Data for review:
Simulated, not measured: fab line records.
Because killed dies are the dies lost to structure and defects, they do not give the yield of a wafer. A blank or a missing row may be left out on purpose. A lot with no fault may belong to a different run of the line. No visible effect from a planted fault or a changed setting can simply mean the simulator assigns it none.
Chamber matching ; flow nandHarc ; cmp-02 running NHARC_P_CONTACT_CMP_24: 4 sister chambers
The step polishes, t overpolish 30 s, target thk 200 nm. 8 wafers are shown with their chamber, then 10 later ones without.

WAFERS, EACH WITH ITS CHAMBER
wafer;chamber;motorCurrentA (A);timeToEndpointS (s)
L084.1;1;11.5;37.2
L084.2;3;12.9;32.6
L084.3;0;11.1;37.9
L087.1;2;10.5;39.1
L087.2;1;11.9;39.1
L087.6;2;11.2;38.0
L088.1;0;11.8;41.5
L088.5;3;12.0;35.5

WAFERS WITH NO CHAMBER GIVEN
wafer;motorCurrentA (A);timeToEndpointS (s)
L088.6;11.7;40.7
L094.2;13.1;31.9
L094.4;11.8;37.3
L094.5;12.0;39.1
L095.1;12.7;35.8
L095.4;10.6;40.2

Work request: Down to the last line, give the records again exactly.

Response:
Simulated, not measured: fab line records.
Because killed dies are the dies lost to structure and defects, they do not give the yield of a wafer. A blank or a missing row may be left out on purpose. A lot with no fault may belong to a different run of the line. No visible effect from a planted fault or a changed setting can simply mean the simulator assigns it none.
Chamber matching ; flow nandHarc ; cmp-02 running NHARC_P_CONTACT_CMP_24: 4 sister chambers
The step polishes, t overpolish 30 s, target thk 200 nm. 8 wafers are shown with their chamber, then 10 later ones without.

WAFERS, EACH WITH ITS CHAMBER
wafer;chamber;motorCurrentA (A);timeToEndpointS (s)
L084.1;1;11.5;37.2
L084.2;3;12.9;32.6
L084.3;0;11.1;37.9
L087.1;2;10.5;39.1
L087.2;1;11.9;39.1
L087.6;2;11.2;38.0
L088.1;0;11.8;41.5
L088.5;3;12.0;35.5

WAFERS WITH NO CHAMBER GIVEN
wafer;motorCurrentA (A);timeToEndpointS (s)
L088.6;11.7;40.7
L094.2;13.1;31.9
L094.4;11.8;37.3
L094.5;12.0;39.1
L095.1;12.7;35.8
L095.4;10.6;40.2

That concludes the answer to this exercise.